.....

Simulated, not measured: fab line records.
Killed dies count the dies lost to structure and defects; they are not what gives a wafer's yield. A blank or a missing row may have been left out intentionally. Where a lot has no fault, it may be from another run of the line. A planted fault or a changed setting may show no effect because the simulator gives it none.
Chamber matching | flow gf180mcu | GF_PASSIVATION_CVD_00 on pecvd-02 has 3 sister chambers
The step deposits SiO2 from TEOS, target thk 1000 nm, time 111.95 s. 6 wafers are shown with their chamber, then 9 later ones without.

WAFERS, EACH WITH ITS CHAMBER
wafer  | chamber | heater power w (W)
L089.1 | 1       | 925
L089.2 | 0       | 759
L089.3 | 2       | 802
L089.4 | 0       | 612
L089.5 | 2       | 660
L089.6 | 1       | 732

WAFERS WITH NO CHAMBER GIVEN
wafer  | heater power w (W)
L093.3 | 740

.....

▸ Work order
Write the records again exactly as they stand.

▸ Written response
Simulated, not measured: fab line records.
Killed dies count the dies lost to structure and defects; they are not what gives a wafer's yield. A blank or a missing row may have been left out intentionally. Where a lot has no fault, it may be from another run of the line. A planted fault or a changed setting may show no effect because the simulator gives it none.
Chamber matching | flow gf180mcu | GF_PASSIVATION_CVD_00 on pecvd-02 has 3 sister chambers
The step deposits SiO2 from TEOS, target thk 1000 nm, time 111.95 s. 6 wafers are shown with their chamber, then 9 later ones without.

WAFERS, EACH WITH ITS CHAMBER
wafer  | chamber | heater power w (W)
L089.1 | 1       | 925
L089.2 | 0       | 759
L089.3 | 2       | 802
L089.4 | 0       | 612
L089.5 | 2       | 660
L089.6 | 1       | 732

WAFERS WITH NO CHAMBER GIVEN
wafer  | heater power w (W)
L093.3 | 740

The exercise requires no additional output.